_ASSIGNMENT_. Line by line, print the records exactly.

[Opening ENTRIES PROVIDED section]
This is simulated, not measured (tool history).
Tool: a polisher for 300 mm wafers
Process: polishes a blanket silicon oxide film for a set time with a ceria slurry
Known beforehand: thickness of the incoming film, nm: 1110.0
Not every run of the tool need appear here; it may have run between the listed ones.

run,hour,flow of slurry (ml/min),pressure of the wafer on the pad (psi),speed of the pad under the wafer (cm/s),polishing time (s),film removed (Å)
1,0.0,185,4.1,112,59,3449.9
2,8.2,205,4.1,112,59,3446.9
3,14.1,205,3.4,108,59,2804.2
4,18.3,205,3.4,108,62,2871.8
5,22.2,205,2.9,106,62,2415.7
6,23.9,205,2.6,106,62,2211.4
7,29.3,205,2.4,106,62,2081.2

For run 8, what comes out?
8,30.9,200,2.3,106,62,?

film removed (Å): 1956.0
[Closing ENTRIES PROVIDED section]

_TASK RESPONSE_.
This is simulated, not measured (tool history).
Tool: a polisher for 300 mm wafers
Process: polishes a blanket silicon oxide film for a set time with a ceria slurry
Known beforehand: thickness of the incoming film, nm: 1110.0
Not every run of the tool need appear here; it may have run between the listed ones.

run,hour,flow of slurry (ml/min),pressure of the wafer on the pad (psi),speed of the pad under the wafer (cm/s),polishing time (s),film removed (Å)
1,0.0,185,4.1,112,59,3449.9
2,8.2,205,4.1,112,59,3446.9
3,14.1,205,3.4,108,59,2804.2
4,18.3,205,3.4,108,62,2871.8
5,22.2,205,2.9,106,62,2415.7
6,23.9,205,2.6,106,62,2211.4
7,29.3,205,2.4,106,62,2081.2

For run 8, what comes out?
8,30.9,200,2.3,106,62,?

film removed (Å): 1956.0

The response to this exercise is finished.